Requirement:
Return the lines exactly as they stand, from the first of the material through the line containing "00000010100000001111000011010111".

Source data:
+===+
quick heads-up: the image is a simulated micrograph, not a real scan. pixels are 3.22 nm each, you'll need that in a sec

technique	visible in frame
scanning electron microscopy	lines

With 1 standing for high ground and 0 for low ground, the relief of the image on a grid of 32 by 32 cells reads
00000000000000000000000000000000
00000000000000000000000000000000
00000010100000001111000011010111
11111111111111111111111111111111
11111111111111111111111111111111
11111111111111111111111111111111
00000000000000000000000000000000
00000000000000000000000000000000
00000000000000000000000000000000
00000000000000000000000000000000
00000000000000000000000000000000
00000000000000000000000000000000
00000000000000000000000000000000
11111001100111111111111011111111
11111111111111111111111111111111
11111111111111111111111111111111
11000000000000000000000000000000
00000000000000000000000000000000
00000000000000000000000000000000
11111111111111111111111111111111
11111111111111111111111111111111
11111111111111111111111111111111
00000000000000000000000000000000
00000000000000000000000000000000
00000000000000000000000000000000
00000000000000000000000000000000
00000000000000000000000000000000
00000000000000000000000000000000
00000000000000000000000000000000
+===+

Response:
quick heads-up: the image is a simulated micrograph, not a real scan. pixels are 3.22 nm each, you'll need that in a sec

technique	visible in frame
scanning electron microscopy	lines

With 1 standing for high ground and 0 for low ground, the relief of the image on a grid of 32 by 32 cells reads
00000000000000000000000000000000
00000000000000000000000000000000
00000010100000001111000011010111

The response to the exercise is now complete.